▶ **Data shown**:
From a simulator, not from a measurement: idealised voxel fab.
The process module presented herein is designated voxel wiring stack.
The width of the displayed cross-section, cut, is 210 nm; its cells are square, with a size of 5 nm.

▶ **Activity**: Nothing should be changed: write out all of the data as is.

▶ **Answer area**:
From a simulator, not from a measurement: idealised voxel fab.
The process module presented herein is designated voxel wiring stack.
The width of the displayed cross-section, cut, is 210 nm; its cells are square, with a size of 5 nm.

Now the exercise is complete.